#### [MATERIAL SUPPLIED]
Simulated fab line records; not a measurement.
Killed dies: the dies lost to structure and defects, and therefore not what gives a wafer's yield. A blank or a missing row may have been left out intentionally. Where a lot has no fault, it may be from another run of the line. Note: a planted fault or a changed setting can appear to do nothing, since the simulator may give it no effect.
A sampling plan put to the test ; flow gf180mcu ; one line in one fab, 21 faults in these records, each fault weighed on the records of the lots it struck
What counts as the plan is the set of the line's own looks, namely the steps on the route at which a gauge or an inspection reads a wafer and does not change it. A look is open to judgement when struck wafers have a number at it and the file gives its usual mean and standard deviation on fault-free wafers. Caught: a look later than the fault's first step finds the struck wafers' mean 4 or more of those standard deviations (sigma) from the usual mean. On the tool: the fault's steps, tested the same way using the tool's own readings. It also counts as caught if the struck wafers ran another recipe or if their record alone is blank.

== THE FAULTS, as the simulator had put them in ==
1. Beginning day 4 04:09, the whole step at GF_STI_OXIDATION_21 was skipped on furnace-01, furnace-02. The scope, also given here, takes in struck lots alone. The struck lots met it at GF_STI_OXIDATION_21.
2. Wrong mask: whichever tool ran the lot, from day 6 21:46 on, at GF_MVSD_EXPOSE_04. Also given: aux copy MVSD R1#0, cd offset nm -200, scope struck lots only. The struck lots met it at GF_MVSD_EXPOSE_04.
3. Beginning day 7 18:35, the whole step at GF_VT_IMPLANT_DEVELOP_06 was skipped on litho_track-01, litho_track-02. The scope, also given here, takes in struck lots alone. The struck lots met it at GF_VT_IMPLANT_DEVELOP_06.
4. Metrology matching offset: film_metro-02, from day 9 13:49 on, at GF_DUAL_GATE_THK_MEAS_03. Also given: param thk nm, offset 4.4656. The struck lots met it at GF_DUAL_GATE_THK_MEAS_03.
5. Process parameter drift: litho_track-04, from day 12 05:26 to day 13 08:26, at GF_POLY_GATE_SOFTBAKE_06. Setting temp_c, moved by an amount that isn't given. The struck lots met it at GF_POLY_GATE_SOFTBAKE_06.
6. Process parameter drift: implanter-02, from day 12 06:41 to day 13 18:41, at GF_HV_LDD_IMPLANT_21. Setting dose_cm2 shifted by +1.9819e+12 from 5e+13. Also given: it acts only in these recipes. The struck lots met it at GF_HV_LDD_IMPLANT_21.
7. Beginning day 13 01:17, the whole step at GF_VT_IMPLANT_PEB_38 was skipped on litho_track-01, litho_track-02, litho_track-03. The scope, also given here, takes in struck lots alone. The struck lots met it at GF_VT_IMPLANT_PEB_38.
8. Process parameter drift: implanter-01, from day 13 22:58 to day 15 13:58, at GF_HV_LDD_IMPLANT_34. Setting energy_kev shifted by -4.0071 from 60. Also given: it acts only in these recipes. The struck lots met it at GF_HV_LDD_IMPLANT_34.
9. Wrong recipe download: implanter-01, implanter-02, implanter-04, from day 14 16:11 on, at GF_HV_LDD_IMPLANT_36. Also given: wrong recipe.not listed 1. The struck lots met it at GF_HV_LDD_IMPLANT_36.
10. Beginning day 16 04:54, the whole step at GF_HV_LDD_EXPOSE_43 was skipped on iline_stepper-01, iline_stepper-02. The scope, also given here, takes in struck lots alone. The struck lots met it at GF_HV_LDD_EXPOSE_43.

#### [WORK ORDER]
What you output must match the lines from the beginning of the material through the line with "2. Wrong mask: whichever" exactly, both ends included.

#### [TASK SOLUTION]
Simulated fab line records; not a measurement.
Killed dies: the dies lost to structure and defects, and therefore not what gives a wafer's yield. A blank or a missing row may have been left out intentionally. Where a lot has no fault, it may be from another run of the line. Note: a planted fault or a changed setting can appear to do nothing, since the simulator may give it no effect.
A sampling plan put to the test ; flow gf180mcu ; one line in one fab, 21 faults in these records, each fault weighed on the records of the lots it struck
What counts as the plan is the set of the line's own looks, namely the steps on the route at which a gauge or an inspection reads a wafer and does not change it. A look is open to judgement when struck wafers have a number at it and the file gives its usual mean and standard deviation on fault-free wafers. Caught: a look later than the fault's first step finds the struck wafers' mean 4 or more of those standard deviations (sigma) from the usual mean. On the tool: the fault's steps, tested the same way using the tool's own readings. It also counts as caught if the struck wafers ran another recipe or if their record alone is blank.

== THE FAULTS, as the simulator had put them in ==
1. Beginning day 4 04:09, the whole step at GF_STI_OXIDATION_21 was skipped on furnace-01, furnace-02. The scope, also given here, takes in struck lots alone. The struck lots met it at GF_STI_OXIDATION_21.
2. Wrong mask: whichever tool ran the lot, from day 6 21:46 on, at GF_MVSD_EXPOSE_04. Also given: aux copy MVSD R1#0, cd offset nm -200, scope struck lots only. The struck lots met it at GF_MVSD_EXPOSE_04.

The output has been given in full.